---------- EXCERPTED DATA ----------

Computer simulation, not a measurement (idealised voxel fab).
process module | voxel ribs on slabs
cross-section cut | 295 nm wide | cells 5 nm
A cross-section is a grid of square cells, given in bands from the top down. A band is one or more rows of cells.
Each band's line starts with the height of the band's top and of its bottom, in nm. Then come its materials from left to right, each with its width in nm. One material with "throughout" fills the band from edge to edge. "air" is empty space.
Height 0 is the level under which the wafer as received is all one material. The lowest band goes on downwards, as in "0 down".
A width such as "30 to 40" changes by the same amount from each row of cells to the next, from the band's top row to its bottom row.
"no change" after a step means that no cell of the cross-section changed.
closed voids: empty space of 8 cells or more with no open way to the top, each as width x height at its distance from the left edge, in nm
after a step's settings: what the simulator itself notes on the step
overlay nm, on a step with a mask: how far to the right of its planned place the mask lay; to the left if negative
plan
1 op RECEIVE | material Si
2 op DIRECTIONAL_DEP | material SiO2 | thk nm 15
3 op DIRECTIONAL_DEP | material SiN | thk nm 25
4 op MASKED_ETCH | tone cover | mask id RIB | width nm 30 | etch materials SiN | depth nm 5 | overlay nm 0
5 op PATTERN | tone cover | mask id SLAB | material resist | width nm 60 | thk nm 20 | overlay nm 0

----------

WORK ORDER - Once the line containing "A cross-section is" has been set down, nothing more is wanted; set down each line of the listing above up to it exactly, starting with the first.

TASK RESULT -
Computer simulation, not a measurement (idealised voxel fab).
process module | voxel ribs on slabs
cross-section cut | 295 nm wide | cells 5 nm
A cross-section is a grid of square cells, given in bands from the top down. A band is one or more rows of cells.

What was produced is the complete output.